LISTED ENTRIES
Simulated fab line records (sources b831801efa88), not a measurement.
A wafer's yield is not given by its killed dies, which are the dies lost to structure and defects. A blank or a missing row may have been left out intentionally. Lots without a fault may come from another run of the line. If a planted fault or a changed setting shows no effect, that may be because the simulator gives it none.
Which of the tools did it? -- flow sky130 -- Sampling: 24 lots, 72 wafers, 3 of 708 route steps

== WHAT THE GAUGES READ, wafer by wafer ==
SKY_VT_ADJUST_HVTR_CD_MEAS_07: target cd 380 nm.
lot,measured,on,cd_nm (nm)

REQUIRED ACTION
Nothing should be left out. Reproduce all the entries precisely.

WRITTEN REPLY
Simulated fab line records (sources b831801efa88), not a measurement.
A wafer's yield is not given by its killed dies, which are the dies lost to structure and defects. A blank or a missing row may have been left out intentionally. Lots without a fault may come from another run of the line. If a planted fault or a changed setting shows no effect, that may be because the simulator gives it none.
Which of the tools did it? -- flow sky130 -- Sampling: 24 lots, 72 wafers, 3 of 708 route steps

== WHAT THE GAUGES READ, wafer by wafer ==
SKY_VT_ADJUST_HVTR_CD_MEAS_07: target cd 380 nm.
lot,measured,on,cd_nm (nm)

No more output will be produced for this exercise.